■ Source information ■
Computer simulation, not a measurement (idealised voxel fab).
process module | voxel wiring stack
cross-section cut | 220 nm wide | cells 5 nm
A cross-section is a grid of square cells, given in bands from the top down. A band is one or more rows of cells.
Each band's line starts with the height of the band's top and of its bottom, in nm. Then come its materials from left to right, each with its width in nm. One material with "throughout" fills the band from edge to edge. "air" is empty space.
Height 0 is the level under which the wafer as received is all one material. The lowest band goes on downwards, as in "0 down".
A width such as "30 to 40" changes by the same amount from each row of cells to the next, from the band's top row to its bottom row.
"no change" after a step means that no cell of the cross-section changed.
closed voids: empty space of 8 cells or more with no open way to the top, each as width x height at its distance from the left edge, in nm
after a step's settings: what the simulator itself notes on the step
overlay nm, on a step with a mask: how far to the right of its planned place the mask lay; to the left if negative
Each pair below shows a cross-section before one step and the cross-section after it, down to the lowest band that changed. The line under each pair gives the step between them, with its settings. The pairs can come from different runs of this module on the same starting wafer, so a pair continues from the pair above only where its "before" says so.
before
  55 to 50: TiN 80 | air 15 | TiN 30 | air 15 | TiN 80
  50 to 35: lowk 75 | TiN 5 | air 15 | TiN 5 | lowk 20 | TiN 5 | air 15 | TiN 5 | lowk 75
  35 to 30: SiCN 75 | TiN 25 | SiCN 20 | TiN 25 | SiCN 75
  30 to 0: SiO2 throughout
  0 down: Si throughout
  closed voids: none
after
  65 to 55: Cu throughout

■ Work instruction ■
Your response must consist of all the records, retyped exactly.

■ Task solution ■
Computer simulation, not a measurement (idealised voxel fab).
process module | voxel wiring stack
cross-section cut | 220 nm wide | cells 5 nm
A cross-section is a grid of square cells, given in bands from the top down. A band is one or more rows of cells.
Each band's line starts with the height of the band's top and of its bottom, in nm. Then come its materials from left to right, each with its width in nm. One material with "throughout" fills the band from edge to edge. "air" is empty space.
Height 0 is the level under which the wafer as received is all one material. The lowest band goes on downwards, as in "0 down".
A width such as "30 to 40" changes by the same amount from each row of cells to the next, from the band's top row to its bottom row.
"no change" after a step means that no cell of the cross-section changed.
closed voids: empty space of 8 cells or more with no open way to the top, each as width x height at its distance from the left edge, in nm
after a step's settings: what the simulator itself notes on the step
overlay nm, on a step with a mask: how far to the right of its planned place the mask lay; to the left if negative
Each pair below shows a cross-section before one step and the cross-section after it, down to the lowest band that changed. The line under each pair gives the step between them, with its settings. The pairs can come from different runs of this module on the same starting wafer, so a pair continues from the pair above only where its "before" says so.
before
  55 to 50: TiN 80 | air 15 | TiN 30 | air 15 | TiN 80
  50 to 35: lowk 75 | TiN 5 | air 15 | TiN 5 | lowk 20 | TiN 5 | air 15 | TiN 5 | lowk 75
  35 to 30: SiCN 75 | TiN 25 | SiCN 20 | TiN 25 | SiCN 75
  30 to 0: SiO2 throughout
  0 down: Si throughout
  closed voids: none
after
  65 to 55: Cu throughout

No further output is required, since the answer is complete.